[Start of section]

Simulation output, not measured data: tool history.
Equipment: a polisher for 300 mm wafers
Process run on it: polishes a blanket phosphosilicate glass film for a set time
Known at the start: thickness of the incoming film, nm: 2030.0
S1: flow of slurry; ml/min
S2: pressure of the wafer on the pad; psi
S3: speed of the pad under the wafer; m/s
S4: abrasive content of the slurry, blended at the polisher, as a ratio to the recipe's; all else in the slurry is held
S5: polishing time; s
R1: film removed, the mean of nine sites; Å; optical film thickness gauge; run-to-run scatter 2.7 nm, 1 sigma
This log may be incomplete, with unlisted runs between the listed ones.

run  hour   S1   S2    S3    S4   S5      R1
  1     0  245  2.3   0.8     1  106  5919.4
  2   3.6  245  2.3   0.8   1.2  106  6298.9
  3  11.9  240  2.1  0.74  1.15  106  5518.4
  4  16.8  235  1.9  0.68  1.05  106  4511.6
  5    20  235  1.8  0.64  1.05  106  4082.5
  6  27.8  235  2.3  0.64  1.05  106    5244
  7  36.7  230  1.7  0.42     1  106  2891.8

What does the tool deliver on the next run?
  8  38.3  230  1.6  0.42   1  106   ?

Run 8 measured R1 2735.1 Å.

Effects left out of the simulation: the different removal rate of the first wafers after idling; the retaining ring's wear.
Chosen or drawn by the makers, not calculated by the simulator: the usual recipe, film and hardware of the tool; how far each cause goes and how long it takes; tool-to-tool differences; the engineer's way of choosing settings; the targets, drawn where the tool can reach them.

[End of section]

# Action item
Retype the records above, but only those lines that fall between the line containing "S2: pressure of the wafer on the pad; psi" and the line containing "R1: film removed, the", with both of those lines included, exactly as written.

# Reply
S2: pressure of the wafer on the pad; psi
S3: speed of the pad under the wafer; m/s
S4: abrasive content of the slurry, blended at the polisher, as a ratio to the recipe's; all else in the slurry is held
S5: polishing time; s
R1: film removed, the mean of nine sites; Å; optical film thickness gauge; run-to-run scatter 2.7 nm, 1 sigma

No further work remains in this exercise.